_Exercise:_
Please print all of the records that follow with nothing altered.

_Provided data:_
======

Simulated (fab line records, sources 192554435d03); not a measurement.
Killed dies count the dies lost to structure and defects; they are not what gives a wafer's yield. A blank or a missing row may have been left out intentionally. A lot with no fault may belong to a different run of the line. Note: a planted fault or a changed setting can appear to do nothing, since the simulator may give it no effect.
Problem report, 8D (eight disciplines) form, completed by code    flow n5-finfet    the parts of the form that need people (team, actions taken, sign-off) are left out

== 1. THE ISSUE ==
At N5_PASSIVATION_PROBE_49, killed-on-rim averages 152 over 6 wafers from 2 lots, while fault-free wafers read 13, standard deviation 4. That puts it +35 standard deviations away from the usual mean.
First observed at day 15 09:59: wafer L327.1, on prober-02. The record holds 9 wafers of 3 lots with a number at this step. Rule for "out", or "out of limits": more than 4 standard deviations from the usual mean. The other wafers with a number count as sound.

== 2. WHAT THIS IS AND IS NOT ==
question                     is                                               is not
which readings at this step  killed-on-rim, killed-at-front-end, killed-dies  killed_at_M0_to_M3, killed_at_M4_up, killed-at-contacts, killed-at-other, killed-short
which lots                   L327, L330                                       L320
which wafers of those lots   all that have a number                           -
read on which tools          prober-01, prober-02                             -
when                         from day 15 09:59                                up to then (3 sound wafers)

======

_Exercise response:_
Simulated (fab line records, sources 192554435d03); not a measurement.
Killed dies count the dies lost to structure and defects; they are not what gives a wafer's yield. A blank or a missing row may have been left out intentionally. A lot with no fault may belong to a different run of the line. Note: a planted fault or a changed setting can appear to do nothing, since the simulator may give it no effect.
Problem report, 8D (eight disciplines) form, completed by code    flow n5-finfet    the parts of the form that need people (team, actions taken, sign-off) are left out

== 1. THE ISSUE ==
At N5_PASSIVATION_PROBE_49, killed-on-rim averages 152 over 6 wafers from 2 lots, while fault-free wafers read 13, standard deviation 4. That puts it +35 standard deviations away from the usual mean.
First observed at day 15 09:59: wafer L327.1, on prober-02. The record holds 9 wafers of 3 lots with a number at this step. Rule for "out", or "out of limits": more than 4 standard deviations from the usual mean. The other wafers with a number count as sound.

== 2. WHAT THIS IS AND IS NOT ==
question                     is                                               is not
which readings at this step  killed-on-rim, killed-at-front-end, killed-dies  killed_at_M0_to_M3, killed_at_M4_up, killed-at-contacts, killed-at-other, killed-short
which lots                   L327, L330                                       L320
which wafers of those lots   all that have a number                           -
read on which tools          prober-01, prober-02                             -
when                         from day 15 09:59                                up to then (3 sound wafers)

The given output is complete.